Starting at the first line of the listing below and ending at the line with "L837 | day 8", copy each line exactly.

#### [INPUT DATA]
--------------------

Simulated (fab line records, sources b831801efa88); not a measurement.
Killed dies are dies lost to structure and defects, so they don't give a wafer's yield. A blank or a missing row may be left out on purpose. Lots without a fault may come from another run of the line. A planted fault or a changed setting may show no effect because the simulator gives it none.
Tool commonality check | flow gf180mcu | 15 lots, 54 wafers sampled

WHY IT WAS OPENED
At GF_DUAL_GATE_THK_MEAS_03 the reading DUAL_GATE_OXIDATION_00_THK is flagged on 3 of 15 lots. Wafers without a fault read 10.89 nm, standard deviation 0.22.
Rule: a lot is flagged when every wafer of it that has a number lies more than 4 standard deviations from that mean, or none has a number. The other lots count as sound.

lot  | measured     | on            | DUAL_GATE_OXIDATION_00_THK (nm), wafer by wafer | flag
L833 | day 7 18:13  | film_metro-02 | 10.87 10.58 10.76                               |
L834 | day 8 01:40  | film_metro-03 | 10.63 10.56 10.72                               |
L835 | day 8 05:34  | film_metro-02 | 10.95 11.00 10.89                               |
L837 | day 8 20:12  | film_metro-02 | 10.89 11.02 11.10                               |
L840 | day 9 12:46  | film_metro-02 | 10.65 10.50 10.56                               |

--------------------

#### [EXPECTED ANSWER]
Simulated (fab line records, sources b831801efa88); not a measurement.
Killed dies are dies lost to structure and defects, so they don't give a wafer's yield. A blank or a missing row may be left out on purpose. Lots without a fault may come from another run of the line. A planted fault or a changed setting may show no effect because the simulator gives it none.
Tool commonality check | flow gf180mcu | 15 lots, 54 wafers sampled

WHY IT WAS OPENED
At GF_DUAL_GATE_THK_MEAS_03 the reading DUAL_GATE_OXIDATION_00_THK is flagged on 3 of 15 lots. Wafers without a fault read 10.89 nm, standard deviation 0.22.
Rule: a lot is flagged when every wafer of it that has a number lies more than 4 standard deviations from that mean, or none has a number. The other lots count as sound.

lot  | measured     | on            | DUAL_GATE_OXIDATION_00_THK (nm), wafer by wafer | flag
L833 | day 7 18:13  | film_metro-02 | 10.87 10.58 10.76                               |
L834 | day 8 01:40  | film_metro-03 | 10.63 10.56 10.72                               |
L835 | day 8 05:34  | film_metro-02 | 10.95 11.00 10.89                               |
L837 | day 8 20:12  | film_metro-02 | 10.89 11.02 11.10                               |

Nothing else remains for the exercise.